::: Dataset content

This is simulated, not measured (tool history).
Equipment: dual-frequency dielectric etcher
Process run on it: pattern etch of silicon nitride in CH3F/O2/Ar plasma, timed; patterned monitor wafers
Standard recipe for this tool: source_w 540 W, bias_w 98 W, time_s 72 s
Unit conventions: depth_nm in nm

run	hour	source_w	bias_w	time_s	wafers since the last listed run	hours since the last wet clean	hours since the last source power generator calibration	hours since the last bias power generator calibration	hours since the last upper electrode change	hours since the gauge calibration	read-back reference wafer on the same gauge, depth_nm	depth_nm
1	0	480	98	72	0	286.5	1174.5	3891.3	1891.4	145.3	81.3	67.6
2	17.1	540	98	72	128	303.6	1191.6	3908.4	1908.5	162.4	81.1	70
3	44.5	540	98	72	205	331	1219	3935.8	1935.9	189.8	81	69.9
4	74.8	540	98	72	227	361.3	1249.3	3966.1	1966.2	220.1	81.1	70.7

::::::

▸ **Exercise**
Set down each line exactly as it appears in the data.

▸ **Answer box**
This is simulated, not measured (tool history).
Equipment: dual-frequency dielectric etcher
Process run on it: pattern etch of silicon nitride in CH3F/O2/Ar plasma, timed; patterned monitor wafers
Standard recipe for this tool: source_w 540 W, bias_w 98 W, time_s 72 s
Unit conventions: depth_nm in nm

run	hour	source_w	bias_w	time_s	wafers since the last listed run	hours since the last wet clean	hours since the last source power generator calibration	hours since the last bias power generator calibration	hours since the last upper electrode change	hours since the gauge calibration	read-back reference wafer on the same gauge, depth_nm	depth_nm
1	0	480	98	72	0	286.5	1174.5	3891.3	1891.4	145.3	81.3	67.6
2	17.1	540	98	72	128	303.6	1191.6	3908.4	1908.5	162.4	81.1	70
3	44.5	540	98	72	205	331	1219	3935.8	1935.9	189.8	81	69.9
4	74.8	540	98	72	227	361.3	1249.3	3966.1	1966.2	220.1	81.1	70.7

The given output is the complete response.